* **ACTIVITY**
The answer should contain every record below, output exactly.

* **DATA PROVIDED**
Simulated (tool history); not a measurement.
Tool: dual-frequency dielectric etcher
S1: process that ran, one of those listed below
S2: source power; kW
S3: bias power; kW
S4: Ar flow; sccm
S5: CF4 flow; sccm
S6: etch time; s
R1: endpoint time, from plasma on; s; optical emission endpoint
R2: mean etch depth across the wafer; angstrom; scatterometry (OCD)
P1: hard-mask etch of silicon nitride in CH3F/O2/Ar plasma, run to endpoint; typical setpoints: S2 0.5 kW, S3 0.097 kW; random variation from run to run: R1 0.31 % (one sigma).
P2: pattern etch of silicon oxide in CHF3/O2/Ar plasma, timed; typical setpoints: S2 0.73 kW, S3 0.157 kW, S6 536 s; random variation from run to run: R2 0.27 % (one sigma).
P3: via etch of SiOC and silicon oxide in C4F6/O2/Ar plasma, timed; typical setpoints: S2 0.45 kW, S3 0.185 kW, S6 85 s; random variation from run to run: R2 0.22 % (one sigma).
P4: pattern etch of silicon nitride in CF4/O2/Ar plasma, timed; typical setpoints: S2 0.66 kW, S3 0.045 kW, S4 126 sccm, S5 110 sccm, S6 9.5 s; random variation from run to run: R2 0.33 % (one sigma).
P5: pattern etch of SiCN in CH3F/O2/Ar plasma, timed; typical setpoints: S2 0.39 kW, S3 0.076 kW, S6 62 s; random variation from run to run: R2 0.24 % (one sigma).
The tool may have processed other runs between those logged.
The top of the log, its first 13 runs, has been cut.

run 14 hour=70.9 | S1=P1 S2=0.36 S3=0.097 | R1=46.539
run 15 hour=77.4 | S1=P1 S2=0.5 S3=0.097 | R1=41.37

* **EXERCISE OUTPUT**
Simulated (tool history); not a measurement.
Tool: dual-frequency dielectric etcher
S1: process that ran, one of those listed below
S2: source power; kW
S3: bias power; kW
S4: Ar flow; sccm
S5: CF4 flow; sccm
S6: etch time; s
R1: endpoint time, from plasma on; s; optical emission endpoint
R2: mean etch depth across the wafer; angstrom; scatterometry (OCD)
P1: hard-mask etch of silicon nitride in CH3F/O2/Ar plasma, run to endpoint; typical setpoints: S2 0.5 kW, S3 0.097 kW; random variation from run to run: R1 0.31 % (one sigma).
P2: pattern etch of silicon oxide in CHF3/O2/Ar plasma, timed; typical setpoints: S2 0.73 kW, S3 0.157 kW, S6 536 s; random variation from run to run: R2 0.27 % (one sigma).
P3: via etch of SiOC and silicon oxide in C4F6/O2/Ar plasma, timed; typical setpoints: S2 0.45 kW, S3 0.185 kW, S6 85 s; random variation from run to run: R2 0.22 % (one sigma).
P4: pattern etch of silicon nitride in CF4/O2/Ar plasma, timed; typical setpoints: S2 0.66 kW, S3 0.045 kW, S4 126 sccm, S5 110 sccm, S6 9.5 s; random variation from run to run: R2 0.33 % (one sigma).
P5: pattern etch of SiCN in CH3F/O2/Ar plasma, timed; typical setpoints: S2 0.39 kW, S3 0.076 kW, S6 62 s; random variation from run to run: R2 0.24 % (one sigma).
The tool may have processed other runs between those logged.
The top of the log, its first 13 runs, has been cut.

run 14 hour=70.9 | S1=P1 S2=0.36 S3=0.097 | R1=46.539
run 15 hour=77.4 | S1=P1 S2=0.5 S3=0.097 | R1=41.37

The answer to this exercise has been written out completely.